* WORK TASK
Could you return the lines below exactly, from the first line up to and including the line that holds "Square cell edge"?

* RECORD EXTRACTS
┄┄┄┄┄┄┄┄┄┄┄┄┄┄┄┄┄┄┄┄
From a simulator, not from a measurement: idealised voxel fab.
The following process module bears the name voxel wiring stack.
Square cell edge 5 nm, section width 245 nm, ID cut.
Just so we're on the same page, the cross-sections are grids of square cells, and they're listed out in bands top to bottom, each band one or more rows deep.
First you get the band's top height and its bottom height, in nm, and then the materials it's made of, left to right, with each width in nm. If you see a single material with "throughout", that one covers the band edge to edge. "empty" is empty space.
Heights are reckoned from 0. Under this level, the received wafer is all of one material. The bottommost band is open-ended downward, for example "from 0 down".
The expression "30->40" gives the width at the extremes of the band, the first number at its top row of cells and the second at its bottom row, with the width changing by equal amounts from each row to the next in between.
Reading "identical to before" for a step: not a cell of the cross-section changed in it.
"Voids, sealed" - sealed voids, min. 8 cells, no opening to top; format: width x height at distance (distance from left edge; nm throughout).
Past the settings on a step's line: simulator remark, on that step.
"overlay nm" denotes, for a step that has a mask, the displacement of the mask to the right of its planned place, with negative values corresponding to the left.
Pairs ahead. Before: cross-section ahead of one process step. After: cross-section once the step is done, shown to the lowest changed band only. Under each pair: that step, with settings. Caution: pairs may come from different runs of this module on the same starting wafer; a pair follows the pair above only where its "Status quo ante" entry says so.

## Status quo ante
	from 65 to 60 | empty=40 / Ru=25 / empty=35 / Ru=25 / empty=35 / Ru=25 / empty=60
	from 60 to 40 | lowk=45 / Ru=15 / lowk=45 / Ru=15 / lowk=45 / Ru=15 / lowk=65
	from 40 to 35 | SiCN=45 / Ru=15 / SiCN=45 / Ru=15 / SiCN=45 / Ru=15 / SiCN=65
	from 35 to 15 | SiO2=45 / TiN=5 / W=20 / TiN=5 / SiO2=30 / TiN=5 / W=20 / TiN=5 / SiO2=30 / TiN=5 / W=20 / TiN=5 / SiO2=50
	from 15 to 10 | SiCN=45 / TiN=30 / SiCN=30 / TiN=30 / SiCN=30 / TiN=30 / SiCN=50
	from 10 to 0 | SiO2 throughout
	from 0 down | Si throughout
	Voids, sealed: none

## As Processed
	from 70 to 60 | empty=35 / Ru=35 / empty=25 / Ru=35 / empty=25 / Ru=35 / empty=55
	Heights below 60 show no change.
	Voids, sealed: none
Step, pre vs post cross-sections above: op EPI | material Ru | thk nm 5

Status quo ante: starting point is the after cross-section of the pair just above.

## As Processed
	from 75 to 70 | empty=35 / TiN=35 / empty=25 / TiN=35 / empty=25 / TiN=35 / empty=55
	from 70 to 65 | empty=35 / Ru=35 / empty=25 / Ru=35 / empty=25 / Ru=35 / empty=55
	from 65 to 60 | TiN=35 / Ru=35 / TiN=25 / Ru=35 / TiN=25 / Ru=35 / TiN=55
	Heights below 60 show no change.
┄┄┄┄┄┄┄┄┄┄┄┄┄┄┄┄┄┄┄┄

* EXERCISE RESULT
From a simulator, not from a measurement: idealised voxel fab.
The following process module bears the name voxel wiring stack.
Square cell edge 5 nm, section width 245 nm, ID cut.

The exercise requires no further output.